- **Action item**
Copy out again, unchanged, the listing below from the line that has "C2 | B1 | R1 |" through the line that has "110 | 172.94 |".

- **Dataset extract**
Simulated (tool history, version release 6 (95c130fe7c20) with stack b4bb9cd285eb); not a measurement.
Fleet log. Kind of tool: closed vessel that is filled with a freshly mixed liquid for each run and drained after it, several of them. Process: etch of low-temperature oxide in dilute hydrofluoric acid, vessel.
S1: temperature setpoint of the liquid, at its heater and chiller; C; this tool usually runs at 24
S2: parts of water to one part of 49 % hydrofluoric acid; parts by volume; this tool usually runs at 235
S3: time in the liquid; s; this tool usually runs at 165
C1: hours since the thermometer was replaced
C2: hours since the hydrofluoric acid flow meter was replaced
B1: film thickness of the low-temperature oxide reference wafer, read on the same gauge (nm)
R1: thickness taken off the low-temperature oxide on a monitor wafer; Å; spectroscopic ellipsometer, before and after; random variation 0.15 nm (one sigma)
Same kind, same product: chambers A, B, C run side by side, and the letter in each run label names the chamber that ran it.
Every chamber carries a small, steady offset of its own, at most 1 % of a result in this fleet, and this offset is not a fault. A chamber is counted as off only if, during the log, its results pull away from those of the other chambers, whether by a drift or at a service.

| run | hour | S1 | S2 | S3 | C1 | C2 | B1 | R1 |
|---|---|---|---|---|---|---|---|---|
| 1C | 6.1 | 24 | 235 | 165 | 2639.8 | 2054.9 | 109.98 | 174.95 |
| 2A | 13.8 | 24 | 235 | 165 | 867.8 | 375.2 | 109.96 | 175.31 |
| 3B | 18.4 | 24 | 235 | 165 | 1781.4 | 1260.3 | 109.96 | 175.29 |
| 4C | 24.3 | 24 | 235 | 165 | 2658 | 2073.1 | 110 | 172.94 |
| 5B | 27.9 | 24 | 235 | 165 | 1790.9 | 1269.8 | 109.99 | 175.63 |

- **Answer space**
| run | hour | S1 | S2 | S3 | C1 | C2 | B1 | R1 |
|---|---|---|---|---|---|---|---|---|
| 1C | 6.1 | 24 | 235 | 165 | 2639.8 | 2054.9 | 109.98 | 174.95 |
| 2A | 13.8 | 24 | 235 | 165 | 867.8 | 375.2 | 109.96 | 175.31 |
| 3B | 18.4 | 24 | 235 | 165 | 1781.4 | 1260.3 | 109.96 | 175.29 |
| 4C | 24.3 | 24 | 235 | 165 | 2658 | 2073.1 | 110 | 172.94 |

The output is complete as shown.